▶ ACTION ITEM
Your output should be the lines of the entries below, exactly, from the first one through the line that holds "B1: reference wafer".

━━━━━ SUPPLIED INFORMATION

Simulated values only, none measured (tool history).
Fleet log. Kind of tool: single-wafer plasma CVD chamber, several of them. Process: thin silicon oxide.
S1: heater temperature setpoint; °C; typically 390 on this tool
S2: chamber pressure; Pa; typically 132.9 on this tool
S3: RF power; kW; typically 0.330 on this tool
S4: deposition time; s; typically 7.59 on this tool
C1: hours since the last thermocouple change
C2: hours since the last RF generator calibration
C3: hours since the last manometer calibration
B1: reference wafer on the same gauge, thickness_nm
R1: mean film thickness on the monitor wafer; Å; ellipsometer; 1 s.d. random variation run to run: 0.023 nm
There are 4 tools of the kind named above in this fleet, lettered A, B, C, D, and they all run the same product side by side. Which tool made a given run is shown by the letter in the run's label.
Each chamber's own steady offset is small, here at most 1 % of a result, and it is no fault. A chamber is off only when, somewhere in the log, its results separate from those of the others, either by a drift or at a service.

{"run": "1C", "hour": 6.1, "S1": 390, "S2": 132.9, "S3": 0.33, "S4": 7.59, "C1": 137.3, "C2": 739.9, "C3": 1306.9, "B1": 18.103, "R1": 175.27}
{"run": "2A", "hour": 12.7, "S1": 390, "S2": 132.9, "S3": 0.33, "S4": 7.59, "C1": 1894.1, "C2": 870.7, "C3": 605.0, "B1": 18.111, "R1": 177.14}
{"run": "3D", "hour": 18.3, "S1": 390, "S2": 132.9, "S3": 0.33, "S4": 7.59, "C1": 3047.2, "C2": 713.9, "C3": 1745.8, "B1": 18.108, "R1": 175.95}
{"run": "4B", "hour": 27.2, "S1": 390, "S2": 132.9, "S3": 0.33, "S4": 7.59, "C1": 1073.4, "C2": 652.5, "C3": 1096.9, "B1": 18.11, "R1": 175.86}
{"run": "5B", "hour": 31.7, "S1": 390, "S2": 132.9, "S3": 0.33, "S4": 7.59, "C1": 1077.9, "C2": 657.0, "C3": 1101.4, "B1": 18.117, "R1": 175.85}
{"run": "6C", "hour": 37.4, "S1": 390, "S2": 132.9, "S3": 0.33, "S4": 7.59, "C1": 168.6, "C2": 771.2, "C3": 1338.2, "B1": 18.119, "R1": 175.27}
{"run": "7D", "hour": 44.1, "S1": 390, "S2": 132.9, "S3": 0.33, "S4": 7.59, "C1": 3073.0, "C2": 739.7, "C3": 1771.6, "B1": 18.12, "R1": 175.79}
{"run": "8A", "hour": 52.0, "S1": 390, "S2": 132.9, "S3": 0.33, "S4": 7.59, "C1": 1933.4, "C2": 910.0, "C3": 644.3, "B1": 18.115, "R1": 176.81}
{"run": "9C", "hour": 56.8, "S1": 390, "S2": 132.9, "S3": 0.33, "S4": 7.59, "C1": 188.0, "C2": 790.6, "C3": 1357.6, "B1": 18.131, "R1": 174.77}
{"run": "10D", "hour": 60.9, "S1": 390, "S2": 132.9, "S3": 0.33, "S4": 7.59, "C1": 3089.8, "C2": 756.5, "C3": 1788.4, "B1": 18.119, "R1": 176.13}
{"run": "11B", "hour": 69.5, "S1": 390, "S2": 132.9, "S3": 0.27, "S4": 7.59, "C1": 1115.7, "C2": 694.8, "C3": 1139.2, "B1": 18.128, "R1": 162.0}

━━━━━━━━━━

▶ TASK RESULT
Simulated values only, none measured (tool history).
Fleet log. Kind of tool: single-wafer plasma CVD chamber, several of them. Process: thin silicon oxide.
S1: heater temperature setpoint; °C; typically 390 on this tool
S2: chamber pressure; Pa; typically 132.9 on this tool
S3: RF power; kW; typically 0.330 on this tool
S4: deposition time; s; typically 7.59 on this tool
C1: hours since the last thermocouple change
C2: hours since the last RF generator calibration
C3: hours since the last manometer calibration
B1: reference wafer on the same gauge, thickness_nm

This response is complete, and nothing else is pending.